RECORDED INFORMATION
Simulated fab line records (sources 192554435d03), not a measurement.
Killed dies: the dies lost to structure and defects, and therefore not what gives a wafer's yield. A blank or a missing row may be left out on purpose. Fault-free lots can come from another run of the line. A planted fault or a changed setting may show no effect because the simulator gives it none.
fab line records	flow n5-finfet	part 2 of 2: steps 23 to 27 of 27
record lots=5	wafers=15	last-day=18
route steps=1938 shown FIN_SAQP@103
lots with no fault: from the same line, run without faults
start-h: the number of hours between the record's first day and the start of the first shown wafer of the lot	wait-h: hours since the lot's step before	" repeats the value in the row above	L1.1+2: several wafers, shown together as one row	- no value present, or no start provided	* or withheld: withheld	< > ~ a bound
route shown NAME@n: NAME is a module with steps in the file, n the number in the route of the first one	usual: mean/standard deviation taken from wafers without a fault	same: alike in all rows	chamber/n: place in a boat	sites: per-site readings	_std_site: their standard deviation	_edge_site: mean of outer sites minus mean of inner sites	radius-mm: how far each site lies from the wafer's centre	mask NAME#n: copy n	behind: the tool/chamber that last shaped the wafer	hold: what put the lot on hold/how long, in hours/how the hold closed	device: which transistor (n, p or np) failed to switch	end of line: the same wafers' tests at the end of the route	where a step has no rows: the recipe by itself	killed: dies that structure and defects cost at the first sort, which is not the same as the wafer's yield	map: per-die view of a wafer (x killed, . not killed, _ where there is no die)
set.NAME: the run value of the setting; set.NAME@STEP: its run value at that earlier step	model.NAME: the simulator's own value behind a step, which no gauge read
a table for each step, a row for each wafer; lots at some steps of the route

WORK REQUEST
In full and exactly as written, repeat the data.

RESPONSE BOX
Simulated fab line records (sources 192554435d03), not a measurement.
Killed dies: the dies lost to structure and defects, and therefore not what gives a wafer's yield. A blank or a missing row may be left out on purpose. Fault-free lots can come from another run of the line. A planted fault or a changed setting may show no effect because the simulator gives it none.
fab line records	flow n5-finfet	part 2 of 2: steps 23 to 27 of 27
record lots=5	wafers=15	last-day=18
route steps=1938 shown FIN_SAQP@103
lots with no fault: from the same line, run without faults
start-h: the number of hours between the record's first day and the start of the first shown wafer of the lot	wait-h: hours since the lot's step before	" repeats the value in the row above	L1.1+2: several wafers, shown together as one row	- no value present, or no start provided	* or withheld: withheld	< > ~ a bound
route shown NAME@n: NAME is a module with steps in the file, n the number in the route of the first one	usual: mean/standard deviation taken from wafers without a fault	same: alike in all rows	chamber/n: place in a boat	sites: per-site readings	_std_site: their standard deviation	_edge_site: mean of outer sites minus mean of inner sites	radius-mm: how far each site lies from the wafer's centre	mask NAME#n: copy n	behind: the tool/chamber that last shaped the wafer	hold: what put the lot on hold/how long, in hours/how the hold closed	device: which transistor (n, p or np) failed to switch	end of line: the same wafers' tests at the end of the route	where a step has no rows: the recipe by itself	killed: dies that structure and defects cost at the first sort, which is not the same as the wafer's yield	map: per-die view of a wafer (x killed, . not killed, _ where there is no die)
set.NAME: the run value of the setting; set.NAME@STEP: its run value at that earlier step	model.NAME: the simulator's own value behind a step, which no gauge read
a table for each step, a row for each wafer; lots at some steps of the route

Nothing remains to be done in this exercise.